BEGIN
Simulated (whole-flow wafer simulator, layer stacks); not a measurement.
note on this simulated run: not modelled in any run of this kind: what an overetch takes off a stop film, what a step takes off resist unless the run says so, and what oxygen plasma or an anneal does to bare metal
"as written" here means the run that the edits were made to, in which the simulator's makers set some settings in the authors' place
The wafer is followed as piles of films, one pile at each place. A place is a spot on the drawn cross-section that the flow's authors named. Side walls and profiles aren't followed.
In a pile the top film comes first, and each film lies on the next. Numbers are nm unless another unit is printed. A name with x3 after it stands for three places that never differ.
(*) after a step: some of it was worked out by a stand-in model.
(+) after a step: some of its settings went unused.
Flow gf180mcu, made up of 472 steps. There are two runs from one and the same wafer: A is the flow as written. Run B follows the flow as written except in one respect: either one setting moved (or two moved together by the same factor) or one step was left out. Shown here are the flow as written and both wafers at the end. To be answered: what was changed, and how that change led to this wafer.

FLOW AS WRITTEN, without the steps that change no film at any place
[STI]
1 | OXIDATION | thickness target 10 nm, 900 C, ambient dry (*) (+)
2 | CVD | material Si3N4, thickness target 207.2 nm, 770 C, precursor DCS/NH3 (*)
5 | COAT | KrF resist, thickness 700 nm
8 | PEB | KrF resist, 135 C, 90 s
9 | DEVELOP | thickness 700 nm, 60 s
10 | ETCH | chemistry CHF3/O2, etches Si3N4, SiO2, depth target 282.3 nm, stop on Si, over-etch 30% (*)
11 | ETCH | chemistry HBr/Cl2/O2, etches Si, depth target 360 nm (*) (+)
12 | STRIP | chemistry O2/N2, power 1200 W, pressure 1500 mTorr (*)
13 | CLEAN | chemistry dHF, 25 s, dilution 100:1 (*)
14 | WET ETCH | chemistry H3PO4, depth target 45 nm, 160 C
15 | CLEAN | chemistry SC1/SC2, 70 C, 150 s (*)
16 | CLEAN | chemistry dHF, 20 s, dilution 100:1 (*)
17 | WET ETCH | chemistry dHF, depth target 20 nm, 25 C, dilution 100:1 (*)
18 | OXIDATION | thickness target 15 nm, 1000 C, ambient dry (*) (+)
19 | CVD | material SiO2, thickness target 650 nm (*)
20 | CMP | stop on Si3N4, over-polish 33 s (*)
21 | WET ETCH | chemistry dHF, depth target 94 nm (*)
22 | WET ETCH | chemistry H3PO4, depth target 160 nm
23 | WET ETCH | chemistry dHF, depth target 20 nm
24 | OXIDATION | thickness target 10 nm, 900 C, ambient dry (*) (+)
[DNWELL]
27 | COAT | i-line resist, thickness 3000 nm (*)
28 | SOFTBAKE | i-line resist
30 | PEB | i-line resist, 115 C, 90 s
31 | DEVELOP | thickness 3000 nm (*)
END

Task item ▸
Word for word, reproduce the listing above from its start up to and including the line that has "the authors' place". Give only those lines.

Written reply ▸
Simulated (whole-flow wafer simulator, layer stacks); not a measurement.
note on this simulated run: not modelled in any run of this kind: what an overetch takes off a stop film, what a step takes off resist unless the run says so, and what oxygen plasma or an anneal does to bare metal
"as written" here means the run that the edits were made to, in which the simulator's makers set some settings in the authors' place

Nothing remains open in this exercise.